REQUIRED ACTION:
In the listing below, find the line with "Where the words", then repeat exactly every line from the top through that one.

EXTRACTED DATA:
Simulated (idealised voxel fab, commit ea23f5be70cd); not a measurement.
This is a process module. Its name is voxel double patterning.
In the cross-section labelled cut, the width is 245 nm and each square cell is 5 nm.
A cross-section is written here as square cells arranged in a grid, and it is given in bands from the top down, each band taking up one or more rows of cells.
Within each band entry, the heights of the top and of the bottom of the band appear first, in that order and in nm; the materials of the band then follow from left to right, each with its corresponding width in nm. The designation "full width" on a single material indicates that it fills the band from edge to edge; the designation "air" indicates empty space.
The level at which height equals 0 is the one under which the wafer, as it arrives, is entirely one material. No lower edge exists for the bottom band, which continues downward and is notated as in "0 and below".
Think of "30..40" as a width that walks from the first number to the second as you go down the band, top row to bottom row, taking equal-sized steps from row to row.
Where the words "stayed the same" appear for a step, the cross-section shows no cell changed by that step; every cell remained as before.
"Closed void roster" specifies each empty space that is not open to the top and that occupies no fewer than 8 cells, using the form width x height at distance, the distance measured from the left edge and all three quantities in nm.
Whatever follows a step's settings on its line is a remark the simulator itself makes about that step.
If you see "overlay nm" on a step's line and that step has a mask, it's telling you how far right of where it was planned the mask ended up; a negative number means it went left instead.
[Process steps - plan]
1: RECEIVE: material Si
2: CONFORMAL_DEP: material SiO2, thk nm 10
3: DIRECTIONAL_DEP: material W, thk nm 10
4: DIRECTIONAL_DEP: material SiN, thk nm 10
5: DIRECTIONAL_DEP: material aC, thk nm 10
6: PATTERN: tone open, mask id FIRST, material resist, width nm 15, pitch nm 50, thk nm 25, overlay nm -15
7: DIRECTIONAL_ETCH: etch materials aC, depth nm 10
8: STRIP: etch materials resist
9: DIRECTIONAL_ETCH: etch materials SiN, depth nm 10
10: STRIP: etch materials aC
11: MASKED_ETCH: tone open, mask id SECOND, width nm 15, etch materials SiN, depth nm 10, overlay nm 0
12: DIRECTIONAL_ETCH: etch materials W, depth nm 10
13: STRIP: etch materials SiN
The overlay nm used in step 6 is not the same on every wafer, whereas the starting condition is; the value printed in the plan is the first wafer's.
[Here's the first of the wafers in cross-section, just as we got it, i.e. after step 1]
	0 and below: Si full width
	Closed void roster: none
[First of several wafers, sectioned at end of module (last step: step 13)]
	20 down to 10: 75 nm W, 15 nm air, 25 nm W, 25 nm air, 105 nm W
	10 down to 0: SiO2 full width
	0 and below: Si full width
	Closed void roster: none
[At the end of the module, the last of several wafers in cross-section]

ANSWER SPACE:
Simulated (idealised voxel fab, commit ea23f5be70cd); not a measurement.
This is a process module. Its name is voxel double patterning.
In the cross-section labelled cut, the width is 245 nm and each square cell is 5 nm.
A cross-section is written here as square cells arranged in a grid, and it is given in bands from the top down, each band taking up one or more rows of cells.
Within each band entry, the heights of the top and of the bottom of the band appear first, in that order and in nm; the materials of the band then follow from left to right, each with its corresponding width in nm. The designation "full width" on a single material indicates that it fills the band from edge to edge; the designation "air" indicates empty space.
The level at which height equals 0 is the one under which the wafer, as it arrives, is entirely one material. No lower edge exists for the bottom band, which continues downward and is notated as in "0 and below".
Think of "30..40" as a width that walks from the first number to the second as you go down the band, top row to bottom row, taking equal-sized steps from row to row.
Where the words "stayed the same" appear for a step, the cross-section shows no cell changed by that step; every cell remained as before.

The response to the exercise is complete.